### [BRIEF]
Give the data again exactly, from its opening line through the line in which "Known at the" appears.

EXERCISE DATA START

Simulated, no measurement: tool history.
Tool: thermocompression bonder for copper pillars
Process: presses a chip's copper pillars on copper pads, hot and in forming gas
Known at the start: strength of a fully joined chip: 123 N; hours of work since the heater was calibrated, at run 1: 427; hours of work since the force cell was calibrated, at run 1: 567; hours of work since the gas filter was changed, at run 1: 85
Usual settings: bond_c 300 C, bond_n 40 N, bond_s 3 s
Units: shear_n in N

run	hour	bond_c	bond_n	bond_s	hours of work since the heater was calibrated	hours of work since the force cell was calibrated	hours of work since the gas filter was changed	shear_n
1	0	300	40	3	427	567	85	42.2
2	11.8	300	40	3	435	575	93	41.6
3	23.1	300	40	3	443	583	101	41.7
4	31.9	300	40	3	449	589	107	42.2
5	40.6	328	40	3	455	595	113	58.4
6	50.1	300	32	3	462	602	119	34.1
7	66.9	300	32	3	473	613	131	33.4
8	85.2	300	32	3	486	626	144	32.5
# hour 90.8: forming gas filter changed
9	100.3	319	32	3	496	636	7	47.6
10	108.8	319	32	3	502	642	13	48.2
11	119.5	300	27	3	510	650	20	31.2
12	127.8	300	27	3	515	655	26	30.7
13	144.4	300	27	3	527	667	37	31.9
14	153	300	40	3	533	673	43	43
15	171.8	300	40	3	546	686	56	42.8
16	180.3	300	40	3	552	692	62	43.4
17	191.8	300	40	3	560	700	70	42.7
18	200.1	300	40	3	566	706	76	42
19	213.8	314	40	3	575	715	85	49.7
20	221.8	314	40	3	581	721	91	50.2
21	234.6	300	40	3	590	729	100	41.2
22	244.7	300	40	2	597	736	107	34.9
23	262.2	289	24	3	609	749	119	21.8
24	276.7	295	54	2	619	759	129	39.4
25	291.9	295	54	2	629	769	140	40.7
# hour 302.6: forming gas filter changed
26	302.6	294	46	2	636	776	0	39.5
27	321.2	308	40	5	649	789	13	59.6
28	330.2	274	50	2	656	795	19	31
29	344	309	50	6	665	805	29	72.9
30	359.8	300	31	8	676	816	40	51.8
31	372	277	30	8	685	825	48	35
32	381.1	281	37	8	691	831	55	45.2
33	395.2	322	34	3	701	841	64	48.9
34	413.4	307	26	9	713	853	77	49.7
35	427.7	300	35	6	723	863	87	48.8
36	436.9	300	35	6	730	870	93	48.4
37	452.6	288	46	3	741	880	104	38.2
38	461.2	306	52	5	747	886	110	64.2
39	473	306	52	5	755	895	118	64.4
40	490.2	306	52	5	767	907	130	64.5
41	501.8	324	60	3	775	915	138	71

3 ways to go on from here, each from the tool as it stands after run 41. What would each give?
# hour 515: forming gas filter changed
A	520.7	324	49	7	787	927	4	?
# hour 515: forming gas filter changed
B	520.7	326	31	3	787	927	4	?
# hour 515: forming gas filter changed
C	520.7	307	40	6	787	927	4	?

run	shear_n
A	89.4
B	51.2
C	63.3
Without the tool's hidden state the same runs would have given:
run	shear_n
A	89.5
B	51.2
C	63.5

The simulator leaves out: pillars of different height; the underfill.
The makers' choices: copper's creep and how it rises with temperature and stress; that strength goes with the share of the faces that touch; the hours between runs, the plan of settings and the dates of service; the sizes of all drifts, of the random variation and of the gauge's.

EXERCISE DATA END

### [TASK RESPONSE]
Simulated, no measurement: tool history.
Tool: thermocompression bonder for copper pillars
Process: presses a chip's copper pillars on copper pads, hot and in forming gas
Known at the start: strength of a fully joined chip: 123 N; hours of work since the heater was calibrated, at run 1: 427; hours of work since the force cell was calibrated, at run 1: 567; hours of work since the gas filter was changed, at run 1: 85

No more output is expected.